The data below is to be retyped exactly, line by line.

- Information supplied
════════

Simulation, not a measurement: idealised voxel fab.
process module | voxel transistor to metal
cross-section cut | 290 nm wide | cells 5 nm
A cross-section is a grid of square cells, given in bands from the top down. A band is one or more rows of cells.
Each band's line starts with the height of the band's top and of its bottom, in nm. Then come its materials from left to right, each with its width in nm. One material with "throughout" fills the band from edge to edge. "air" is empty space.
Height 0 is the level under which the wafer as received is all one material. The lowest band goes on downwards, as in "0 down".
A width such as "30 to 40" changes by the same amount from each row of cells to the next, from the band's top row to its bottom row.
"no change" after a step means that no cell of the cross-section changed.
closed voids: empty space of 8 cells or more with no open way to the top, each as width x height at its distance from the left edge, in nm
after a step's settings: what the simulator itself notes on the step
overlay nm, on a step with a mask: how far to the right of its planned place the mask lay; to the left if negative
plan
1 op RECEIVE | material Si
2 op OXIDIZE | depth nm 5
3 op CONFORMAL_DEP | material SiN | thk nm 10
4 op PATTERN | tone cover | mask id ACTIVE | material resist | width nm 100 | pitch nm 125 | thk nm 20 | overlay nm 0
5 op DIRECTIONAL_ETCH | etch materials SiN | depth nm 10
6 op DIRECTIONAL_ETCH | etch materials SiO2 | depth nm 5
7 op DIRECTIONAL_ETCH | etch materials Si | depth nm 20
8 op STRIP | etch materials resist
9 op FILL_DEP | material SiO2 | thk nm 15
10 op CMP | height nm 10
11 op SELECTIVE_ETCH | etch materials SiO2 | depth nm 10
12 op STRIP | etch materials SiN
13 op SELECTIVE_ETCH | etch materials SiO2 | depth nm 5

════════

- Expected answer
Simulation, not a measurement: idealised voxel fab.
process module | voxel transistor to metal
cross-section cut | 290 nm wide | cells 5 nm
A cross-section is a grid of square cells, given in bands from the top down. A band is one or more rows of cells.
Each band's line starts with the height of the band's top and of its bottom, in nm. Then come its materials from left to right, each with its width in nm. One material with "throughout" fills the band from edge to edge. "air" is empty space.
Height 0 is the level under which the wafer as received is all one material. The lowest band goes on downwards, as in "0 down".
A width such as "30 to 40" changes by the same amount from each row of cells to the next, from the band's top row to its bottom row.
"no change" after a step means that no cell of the cross-section changed.
closed voids: empty space of 8 cells or more with no open way to the top, each as width x height at its distance from the left edge, in nm
after a step's settings: what the simulator itself notes on the step
overlay nm, on a step with a mask: how far to the right of its planned place the mask lay; to the left if negative
plan
1 op RECEIVE | material Si
2 op OXIDIZE | depth nm 5
3 op CONFORMAL_DEP | material SiN | thk nm 10
4 op PATTERN | tone cover | mask id ACTIVE | material resist | width nm 100 | pitch nm 125 | thk nm 20 | overlay nm 0
5 op DIRECTIONAL_ETCH | etch materials SiN | depth nm 10
6 op DIRECTIONAL_ETCH | etch materials SiO2 | depth nm 5
7 op DIRECTIONAL_ETCH | etch materials Si | depth nm 20
8 op STRIP | etch materials resist
9 op FILL_DEP | material SiO2 | thk nm 15
10 op CMP | height nm 10
11 op SELECTIVE_ETCH | etch materials SiO2 | depth nm 10
12 op STRIP | etch materials SiN
13 op SELECTIVE_ETCH | etch materials SiO2 | depth nm 5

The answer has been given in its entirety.